━━ Data listing ━━

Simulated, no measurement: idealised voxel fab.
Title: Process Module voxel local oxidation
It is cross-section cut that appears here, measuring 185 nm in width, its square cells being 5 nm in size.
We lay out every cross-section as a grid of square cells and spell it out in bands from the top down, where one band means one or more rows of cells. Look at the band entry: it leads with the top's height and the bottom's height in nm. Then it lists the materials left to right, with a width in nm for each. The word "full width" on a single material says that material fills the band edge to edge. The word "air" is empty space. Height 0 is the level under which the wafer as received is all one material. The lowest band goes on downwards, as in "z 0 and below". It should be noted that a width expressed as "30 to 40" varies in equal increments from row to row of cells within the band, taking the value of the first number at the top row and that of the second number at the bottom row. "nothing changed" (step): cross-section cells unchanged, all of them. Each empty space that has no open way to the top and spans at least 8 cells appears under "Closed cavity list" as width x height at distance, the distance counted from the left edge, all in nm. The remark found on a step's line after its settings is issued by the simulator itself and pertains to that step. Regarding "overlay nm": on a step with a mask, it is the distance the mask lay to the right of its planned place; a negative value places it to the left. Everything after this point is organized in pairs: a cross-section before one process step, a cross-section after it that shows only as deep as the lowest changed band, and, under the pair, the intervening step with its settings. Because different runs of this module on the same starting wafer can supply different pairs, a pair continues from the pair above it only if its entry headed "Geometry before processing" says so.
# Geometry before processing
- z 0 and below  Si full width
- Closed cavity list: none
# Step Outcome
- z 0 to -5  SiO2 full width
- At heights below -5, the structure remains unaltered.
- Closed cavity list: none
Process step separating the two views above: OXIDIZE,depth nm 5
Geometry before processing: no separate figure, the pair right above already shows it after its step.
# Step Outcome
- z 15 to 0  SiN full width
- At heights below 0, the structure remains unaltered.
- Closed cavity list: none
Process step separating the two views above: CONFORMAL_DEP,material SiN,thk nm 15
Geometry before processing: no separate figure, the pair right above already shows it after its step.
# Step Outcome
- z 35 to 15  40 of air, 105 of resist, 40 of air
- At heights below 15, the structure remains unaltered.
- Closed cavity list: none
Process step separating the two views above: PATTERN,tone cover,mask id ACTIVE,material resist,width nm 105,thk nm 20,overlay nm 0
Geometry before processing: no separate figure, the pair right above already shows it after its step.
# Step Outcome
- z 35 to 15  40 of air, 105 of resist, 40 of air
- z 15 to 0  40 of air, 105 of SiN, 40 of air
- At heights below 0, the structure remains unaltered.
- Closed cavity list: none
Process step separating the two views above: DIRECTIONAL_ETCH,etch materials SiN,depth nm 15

━━━

Work item:
In your reply, restate exactly the lines from the start of the records above through the line holding "It is cross-section", including both, and nothing else.

Worked solution:
Simulated, no measurement: idealised voxel fab.
Title: Process Module voxel local oxidation
It is cross-section cut that appears here, measuring 185 nm in width, its square cells being 5 nm in size.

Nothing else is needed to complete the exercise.